| Required action |
Up to and including the line with "This is section", output the records exactly as they appear.

| Information shown |
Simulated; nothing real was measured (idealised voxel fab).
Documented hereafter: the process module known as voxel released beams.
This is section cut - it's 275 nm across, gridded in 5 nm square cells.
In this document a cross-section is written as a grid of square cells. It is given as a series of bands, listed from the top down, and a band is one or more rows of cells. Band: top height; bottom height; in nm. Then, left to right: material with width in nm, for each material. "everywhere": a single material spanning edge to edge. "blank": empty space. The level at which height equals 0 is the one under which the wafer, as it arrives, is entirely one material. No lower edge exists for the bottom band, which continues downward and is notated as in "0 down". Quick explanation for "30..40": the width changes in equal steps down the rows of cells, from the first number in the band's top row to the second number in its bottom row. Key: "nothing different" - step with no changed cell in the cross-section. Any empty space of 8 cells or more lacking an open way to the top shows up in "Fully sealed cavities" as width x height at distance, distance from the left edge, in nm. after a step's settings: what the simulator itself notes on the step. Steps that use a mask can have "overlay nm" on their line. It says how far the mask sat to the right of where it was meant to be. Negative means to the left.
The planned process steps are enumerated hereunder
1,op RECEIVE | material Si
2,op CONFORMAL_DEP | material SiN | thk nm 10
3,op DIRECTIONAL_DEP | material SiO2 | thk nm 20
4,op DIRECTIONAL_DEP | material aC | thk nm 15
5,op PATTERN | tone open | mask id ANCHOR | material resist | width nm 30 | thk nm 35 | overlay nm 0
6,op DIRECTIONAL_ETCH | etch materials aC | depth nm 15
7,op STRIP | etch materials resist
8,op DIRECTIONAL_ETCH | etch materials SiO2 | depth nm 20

| Solution |
Simulated; nothing real was measured (idealised voxel fab).
Documented hereafter: the process module known as voxel released beams.
This is section cut - it's 275 nm across, gridded in 5 nm square cells.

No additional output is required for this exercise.